**Action item:** Could you retype, exactly as written, every line from the top of the records through the line that contains "The wafer before step"?

:: Data shown
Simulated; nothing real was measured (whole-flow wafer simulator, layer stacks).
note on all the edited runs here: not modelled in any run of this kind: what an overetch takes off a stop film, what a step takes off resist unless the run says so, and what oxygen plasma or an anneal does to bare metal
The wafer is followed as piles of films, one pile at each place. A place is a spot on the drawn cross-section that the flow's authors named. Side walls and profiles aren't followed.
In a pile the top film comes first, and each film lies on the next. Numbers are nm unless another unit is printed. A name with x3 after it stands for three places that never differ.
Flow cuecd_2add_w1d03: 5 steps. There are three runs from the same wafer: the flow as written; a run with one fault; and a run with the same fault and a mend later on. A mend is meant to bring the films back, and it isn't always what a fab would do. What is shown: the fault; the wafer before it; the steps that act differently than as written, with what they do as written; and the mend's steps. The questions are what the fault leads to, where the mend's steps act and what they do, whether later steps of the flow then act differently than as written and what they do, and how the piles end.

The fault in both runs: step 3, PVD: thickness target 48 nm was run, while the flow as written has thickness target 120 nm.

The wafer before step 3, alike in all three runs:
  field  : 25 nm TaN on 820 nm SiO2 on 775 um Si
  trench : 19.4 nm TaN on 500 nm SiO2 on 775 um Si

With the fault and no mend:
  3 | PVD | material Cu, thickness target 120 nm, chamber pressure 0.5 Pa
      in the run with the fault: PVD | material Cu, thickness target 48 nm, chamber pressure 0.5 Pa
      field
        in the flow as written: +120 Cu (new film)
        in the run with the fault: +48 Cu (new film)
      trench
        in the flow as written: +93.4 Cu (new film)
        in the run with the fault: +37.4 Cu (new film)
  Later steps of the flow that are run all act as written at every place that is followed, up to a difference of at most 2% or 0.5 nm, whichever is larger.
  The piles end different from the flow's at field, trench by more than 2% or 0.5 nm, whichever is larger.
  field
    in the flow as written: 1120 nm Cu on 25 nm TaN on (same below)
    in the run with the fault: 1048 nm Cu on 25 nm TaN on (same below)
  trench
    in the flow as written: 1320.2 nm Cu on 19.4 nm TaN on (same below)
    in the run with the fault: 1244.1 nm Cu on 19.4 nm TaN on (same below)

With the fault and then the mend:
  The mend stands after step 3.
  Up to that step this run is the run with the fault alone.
::::

**Task result:**
Simulated; nothing real was measured (whole-flow wafer simulator, layer stacks).
note on all the edited runs here: not modelled in any run of this kind: what an overetch takes off a stop film, what a step takes off resist unless the run says so, and what oxygen plasma or an anneal does to bare metal
The wafer is followed as piles of films, one pile at each place. A place is a spot on the drawn cross-section that the flow's authors named. Side walls and profiles aren't followed.
In a pile the top film comes first, and each film lies on the next. Numbers are nm unless another unit is printed. A name with x3 after it stands for three places that never differ.
Flow cuecd_2add_w1d03: 5 steps. There are three runs from the same wafer: the flow as written; a run with one fault; and a run with the same fault and a mend later on. A mend is meant to bring the films back, and it isn't always what a fab would do. What is shown: the fault; the wafer before it; the steps that act differently than as written, with what they do as written; and the mend's steps. The questions are what the fault leads to, where the mend's steps act and what they do, whether later steps of the flow then act differently than as written and what they do, and how the piles end.

The fault in both runs: step 3, PVD: thickness target 48 nm was run, while the flow as written has thickness target 120 nm.

The wafer before step 3, alike in all three runs:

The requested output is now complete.